== WORK INSTRUCTION ==
The records that follow must be repeated exactly as they stand.

== STUDY MATERIAL ==
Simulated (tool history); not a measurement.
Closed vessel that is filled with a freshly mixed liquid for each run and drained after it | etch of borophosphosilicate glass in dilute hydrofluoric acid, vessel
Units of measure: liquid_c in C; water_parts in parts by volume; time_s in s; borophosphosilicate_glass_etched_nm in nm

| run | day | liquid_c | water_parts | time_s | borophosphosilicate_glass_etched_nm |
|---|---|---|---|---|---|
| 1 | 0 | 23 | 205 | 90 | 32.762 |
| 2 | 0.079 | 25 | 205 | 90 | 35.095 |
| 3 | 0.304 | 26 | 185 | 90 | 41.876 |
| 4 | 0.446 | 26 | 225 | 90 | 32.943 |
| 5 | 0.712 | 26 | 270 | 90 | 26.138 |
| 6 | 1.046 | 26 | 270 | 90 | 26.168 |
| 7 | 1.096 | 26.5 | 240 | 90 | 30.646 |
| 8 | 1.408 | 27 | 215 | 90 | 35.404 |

== WRITTEN RESPONSE ==
Simulated (tool history); not a measurement.
Closed vessel that is filled with a freshly mixed liquid for each run and drained after it | etch of borophosphosilicate glass in dilute hydrofluoric acid, vessel
Units of measure: liquid_c in C; water_parts in parts by volume; time_s in s; borophosphosilicate_glass_etched_nm in nm

| run | day | liquid_c | water_parts | time_s | borophosphosilicate_glass_etched_nm |
|---|---|---|---|---|---|
| 1 | 0 | 23 | 205 | 90 | 32.762 |
| 2 | 0.079 | 25 | 205 | 90 | 35.095 |
| 3 | 0.304 | 26 | 185 | 90 | 41.876 |
| 4 | 0.446 | 26 | 225 | 90 | 32.943 |
| 5 | 0.712 | 26 | 270 | 90 | 26.138 |
| 6 | 1.046 | 26 | 270 | 90 | 26.168 |
| 7 | 1.096 | 26.5 | 240 | 90 | 30.646 |
| 8 | 1.408 | 27 | 215 | 90 | 35.404 |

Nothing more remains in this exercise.